╭──

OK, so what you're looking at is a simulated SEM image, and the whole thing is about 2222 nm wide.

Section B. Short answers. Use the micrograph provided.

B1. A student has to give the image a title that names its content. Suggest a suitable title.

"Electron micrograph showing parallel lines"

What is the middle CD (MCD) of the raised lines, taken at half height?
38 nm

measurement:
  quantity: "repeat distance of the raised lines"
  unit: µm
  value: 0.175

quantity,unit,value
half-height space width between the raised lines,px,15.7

╰──

▶ _Activity_: Lines wanted from the listing above: the line with "value: 0.175" up to and including the line with "quantity,unit,value". Please write them out exactly, adding nothing else.

▶ _Written response_:
  value: 0.175

quantity,unit,value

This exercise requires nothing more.